### [RECORDS SUPPLIED]
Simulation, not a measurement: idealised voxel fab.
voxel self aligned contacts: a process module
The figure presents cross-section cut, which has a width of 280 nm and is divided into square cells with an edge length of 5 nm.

### [WORK REQUEST]
Retype the material word for word, including every line.

### [EXPECTED ANSWER]
Simulation, not a measurement: idealised voxel fab.
voxel self aligned contacts: a process module
The figure presents cross-section cut, which has a width of 280 nm and is divided into square cells with an edge length of 5 nm.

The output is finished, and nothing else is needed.